§
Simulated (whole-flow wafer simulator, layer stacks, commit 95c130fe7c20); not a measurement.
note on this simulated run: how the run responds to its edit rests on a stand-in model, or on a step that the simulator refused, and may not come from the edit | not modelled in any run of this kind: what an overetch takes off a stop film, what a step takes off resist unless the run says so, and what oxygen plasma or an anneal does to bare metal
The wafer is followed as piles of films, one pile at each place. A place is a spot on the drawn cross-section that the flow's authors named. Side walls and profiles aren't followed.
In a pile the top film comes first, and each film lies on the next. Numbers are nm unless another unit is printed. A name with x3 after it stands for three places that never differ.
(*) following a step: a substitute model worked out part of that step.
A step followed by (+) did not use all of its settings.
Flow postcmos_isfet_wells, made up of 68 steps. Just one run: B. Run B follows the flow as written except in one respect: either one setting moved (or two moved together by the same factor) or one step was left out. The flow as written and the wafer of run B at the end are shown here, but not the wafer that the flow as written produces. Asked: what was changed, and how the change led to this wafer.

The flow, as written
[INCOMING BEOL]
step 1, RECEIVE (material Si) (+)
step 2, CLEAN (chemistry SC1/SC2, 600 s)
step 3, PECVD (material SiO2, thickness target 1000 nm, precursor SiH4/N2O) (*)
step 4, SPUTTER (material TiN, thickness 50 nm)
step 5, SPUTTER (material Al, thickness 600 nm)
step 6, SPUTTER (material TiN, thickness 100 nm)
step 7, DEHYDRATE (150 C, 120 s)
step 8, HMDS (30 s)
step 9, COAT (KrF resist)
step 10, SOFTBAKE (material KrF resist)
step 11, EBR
§

Requirement: Everything in the listing above should be restated exactly.

Exercise result:
Simulated (whole-flow wafer simulator, layer stacks, commit 95c130fe7c20); not a measurement.
note on this simulated run: how the run responds to its edit rests on a stand-in model, or on a step that the simulator refused, and may not come from the edit | not modelled in any run of this kind: what an overetch takes off a stop film, what a step takes off resist unless the run says so, and what oxygen plasma or an anneal does to bare metal
The wafer is followed as piles of films, one pile at each place. A place is a spot on the drawn cross-section that the flow's authors named. Side walls and profiles aren't followed.
In a pile the top film comes first, and each film lies on the next. Numbers are nm unless another unit is printed. A name with x3 after it stands for three places that never differ.
(*) following a step: a substitute model worked out part of that step.
A step followed by (+) did not use all of its settings.
Flow postcmos_isfet_wells, made up of 68 steps. Just one run: B. Run B follows the flow as written except in one respect: either one setting moved (or two moved together by the same factor) or one step was left out. The flow as written and the wafer of run B at the end are shown here, but not the wafer that the flow as written produces. Asked: what was changed, and how the change led to this wafer.

The flow, as written
[INCOMING BEOL]
step 1, RECEIVE (material Si) (+)
step 2, CLEAN (chemistry SC1/SC2, 600 s)
step 3, PECVD (material SiO2, thickness target 1000 nm, precursor SiH4/N2O) (*)
step 4, SPUTTER (material TiN, thickness 50 nm)
step 5, SPUTTER (material Al, thickness 600 nm)
step 6, SPUTTER (material TiN, thickness 100 nm)
step 7, DEHYDRATE (150 C, 120 s)
step 8, HMDS (30 s)
step 9, COAT (KrF resist)
step 10, SOFTBAKE (material KrF resist)
step 11, EBR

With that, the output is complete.